▶ **WORK ORDER**:
Word for word, restate all of the entries.

*** RECORD EXCERPTS Section Begins ***

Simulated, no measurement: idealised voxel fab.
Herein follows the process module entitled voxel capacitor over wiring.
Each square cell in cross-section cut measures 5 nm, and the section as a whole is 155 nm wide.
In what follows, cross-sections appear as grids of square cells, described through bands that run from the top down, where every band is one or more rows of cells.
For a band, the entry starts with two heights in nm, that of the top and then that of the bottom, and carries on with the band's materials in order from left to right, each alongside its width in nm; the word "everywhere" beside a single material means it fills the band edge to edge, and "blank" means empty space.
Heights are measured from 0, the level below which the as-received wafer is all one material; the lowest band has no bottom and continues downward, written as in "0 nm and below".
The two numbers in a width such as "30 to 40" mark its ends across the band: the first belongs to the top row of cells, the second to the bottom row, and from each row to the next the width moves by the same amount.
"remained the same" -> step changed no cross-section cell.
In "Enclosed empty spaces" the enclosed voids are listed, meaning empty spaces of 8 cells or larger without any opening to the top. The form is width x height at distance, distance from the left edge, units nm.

*** RECORD EXCERPTS Section Ends ***

▶ **TASK ANSWER**:
Simulated, no measurement: idealised voxel fab.
Herein follows the process module entitled voxel capacitor over wiring.
Each square cell in cross-section cut measures 5 nm, and the section as a whole is 155 nm wide.
In what follows, cross-sections appear as grids of square cells, described through bands that run from the top down, where every band is one or more rows of cells.
For a band, the entry starts with two heights in nm, that of the top and then that of the bottom, and carries on with the band's materials in order from left to right, each alongside its width in nm; the word "everywhere" beside a single material means it fills the band edge to edge, and "blank" means empty space.
Heights are measured from 0, the level below which the as-received wafer is all one material; the lowest band has no bottom and continues downward, written as in "0 nm and below".
The two numbers in a width such as "30 to 40" mark its ends across the band: the first belongs to the top row of cells, the second to the bottom row, and from each row to the next the width moves by the same amount.
"remained the same" -> step changed no cross-section cell.
In "Enclosed empty spaces" the enclosed voids are listed, meaning empty spaces of 8 cells or larger without any opening to the top. The form is width x height at distance, distance from the left edge, units nm.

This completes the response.